BRIEF: In the data below, find the line containing "L889,day 25 13:28,film_metro-03,590", then set down that line and every later line up to and including the line containing "L896,day 26 23:10,film_metro-02,593", exactly.

EXTRACTED ENTRIES:
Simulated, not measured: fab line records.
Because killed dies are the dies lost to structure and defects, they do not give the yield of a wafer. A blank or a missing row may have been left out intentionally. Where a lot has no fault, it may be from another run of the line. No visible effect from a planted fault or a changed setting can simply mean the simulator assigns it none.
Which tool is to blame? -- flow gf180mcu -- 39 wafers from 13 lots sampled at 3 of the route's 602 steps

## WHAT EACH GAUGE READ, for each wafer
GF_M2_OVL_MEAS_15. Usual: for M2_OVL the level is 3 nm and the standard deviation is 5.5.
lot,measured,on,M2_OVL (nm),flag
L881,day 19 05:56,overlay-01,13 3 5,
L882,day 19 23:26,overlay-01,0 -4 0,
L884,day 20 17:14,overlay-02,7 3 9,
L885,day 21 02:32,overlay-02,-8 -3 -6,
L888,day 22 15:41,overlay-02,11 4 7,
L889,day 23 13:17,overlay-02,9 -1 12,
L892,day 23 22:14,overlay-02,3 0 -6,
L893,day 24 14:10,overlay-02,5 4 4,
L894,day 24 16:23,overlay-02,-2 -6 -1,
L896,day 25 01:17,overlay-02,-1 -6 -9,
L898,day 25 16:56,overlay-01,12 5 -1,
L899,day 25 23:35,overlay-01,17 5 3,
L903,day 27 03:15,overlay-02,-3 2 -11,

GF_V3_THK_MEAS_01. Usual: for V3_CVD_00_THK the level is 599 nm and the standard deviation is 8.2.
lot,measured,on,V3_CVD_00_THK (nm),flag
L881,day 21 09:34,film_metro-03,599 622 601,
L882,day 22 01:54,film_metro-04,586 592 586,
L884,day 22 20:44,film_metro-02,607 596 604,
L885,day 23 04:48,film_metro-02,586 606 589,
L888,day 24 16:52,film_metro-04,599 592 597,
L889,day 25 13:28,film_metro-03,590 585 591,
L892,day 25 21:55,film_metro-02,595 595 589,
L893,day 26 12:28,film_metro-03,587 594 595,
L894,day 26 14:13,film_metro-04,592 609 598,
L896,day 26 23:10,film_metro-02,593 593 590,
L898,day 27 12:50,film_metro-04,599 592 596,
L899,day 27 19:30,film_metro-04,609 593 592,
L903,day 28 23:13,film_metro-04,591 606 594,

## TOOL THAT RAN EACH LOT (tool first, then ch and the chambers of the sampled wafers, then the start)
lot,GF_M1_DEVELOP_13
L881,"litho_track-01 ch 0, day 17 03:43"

YOUR RESPONSE:
L889,day 25 13:28,film_metro-03,590 585 591,
L892,day 25 21:55,film_metro-02,595 595 589,
L893,day 26 12:28,film_metro-03,587 594 595,
L894,day 26 14:13,film_metro-04,592 609 598,
L896,day 26 23:10,film_metro-02,593 593 590,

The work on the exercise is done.